*****
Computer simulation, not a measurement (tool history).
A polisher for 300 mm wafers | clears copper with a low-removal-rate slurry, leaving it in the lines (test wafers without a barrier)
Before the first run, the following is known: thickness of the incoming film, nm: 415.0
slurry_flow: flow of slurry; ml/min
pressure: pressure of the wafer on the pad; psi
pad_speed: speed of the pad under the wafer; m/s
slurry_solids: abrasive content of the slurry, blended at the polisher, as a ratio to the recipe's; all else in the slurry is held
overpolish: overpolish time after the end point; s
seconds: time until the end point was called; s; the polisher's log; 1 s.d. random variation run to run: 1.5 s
*****

**Required action**
Output the records in full, keeping them exactly as they are.

**Worked solution**
Computer simulation, not a measurement (tool history).
A polisher for 300 mm wafers | clears copper with a low-removal-rate slurry, leaving it in the lines (test wafers without a barrier)
Before the first run, the following is known: thickness of the incoming film, nm: 415.0
slurry_flow: flow of slurry; ml/min
pressure: pressure of the wafer on the pad; psi
pad_speed: speed of the pad under the wafer; m/s
slurry_solids: abrasive content of the slurry, blended at the polisher, as a ratio to the recipe's; all else in the slurry is held
overpolish: overpolish time after the end point; s
seconds: time until the end point was called; s; the polisher's log; 1 s.d. random variation run to run: 1.5 s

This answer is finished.